> [MATERIAL SHOWN]
Segment Open

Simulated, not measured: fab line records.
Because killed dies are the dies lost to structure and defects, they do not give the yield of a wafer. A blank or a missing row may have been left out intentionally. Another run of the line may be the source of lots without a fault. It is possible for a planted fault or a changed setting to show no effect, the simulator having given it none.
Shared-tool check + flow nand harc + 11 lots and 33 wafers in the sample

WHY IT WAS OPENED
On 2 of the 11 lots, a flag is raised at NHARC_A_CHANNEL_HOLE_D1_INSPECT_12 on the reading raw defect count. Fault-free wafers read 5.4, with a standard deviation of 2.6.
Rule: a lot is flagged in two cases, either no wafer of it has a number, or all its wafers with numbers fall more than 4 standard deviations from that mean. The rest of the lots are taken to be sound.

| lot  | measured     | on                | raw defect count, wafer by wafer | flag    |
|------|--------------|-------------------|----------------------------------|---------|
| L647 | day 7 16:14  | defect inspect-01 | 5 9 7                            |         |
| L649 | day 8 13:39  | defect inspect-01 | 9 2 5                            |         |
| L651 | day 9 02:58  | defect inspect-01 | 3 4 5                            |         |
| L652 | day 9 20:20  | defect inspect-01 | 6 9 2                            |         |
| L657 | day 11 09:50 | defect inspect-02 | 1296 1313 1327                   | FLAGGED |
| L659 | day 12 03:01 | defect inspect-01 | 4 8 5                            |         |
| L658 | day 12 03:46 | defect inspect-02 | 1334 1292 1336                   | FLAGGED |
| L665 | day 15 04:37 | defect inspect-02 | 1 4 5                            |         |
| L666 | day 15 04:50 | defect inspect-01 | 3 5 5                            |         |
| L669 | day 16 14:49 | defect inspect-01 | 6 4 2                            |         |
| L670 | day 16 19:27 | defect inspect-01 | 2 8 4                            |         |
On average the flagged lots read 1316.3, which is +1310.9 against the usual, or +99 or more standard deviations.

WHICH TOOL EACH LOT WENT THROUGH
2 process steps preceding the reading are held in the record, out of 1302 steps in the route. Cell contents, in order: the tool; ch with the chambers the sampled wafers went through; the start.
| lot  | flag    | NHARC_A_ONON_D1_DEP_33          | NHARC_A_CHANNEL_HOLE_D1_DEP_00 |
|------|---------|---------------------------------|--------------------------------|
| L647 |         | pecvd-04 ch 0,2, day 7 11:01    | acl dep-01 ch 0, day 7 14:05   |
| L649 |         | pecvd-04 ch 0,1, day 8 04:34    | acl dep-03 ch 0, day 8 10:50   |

Segment Closed

> [WORK ITEM]
Retype, exactly and with nothing added, the lines of the material above from the first through the one that contains "On 2 of the".

> [TASK ANSWER]
Simulated, not measured: fab line records.
Because killed dies are the dies lost to structure and defects, they do not give the yield of a wafer. A blank or a missing row may have been left out intentionally. Another run of the line may be the source of lots without a fault. It is possible for a planted fault or a changed setting to show no effect, the simulator having given it none.
Shared-tool check + flow nand harc + 11 lots and 33 wafers in the sample

WHY IT WAS OPENED
On 2 of the 11 lots, a flag is raised at NHARC_A_CHANNEL_HOLE_D1_INSPECT_12 on the reading raw defect count. Fault-free wafers read 5.4, with a standard deviation of 2.6.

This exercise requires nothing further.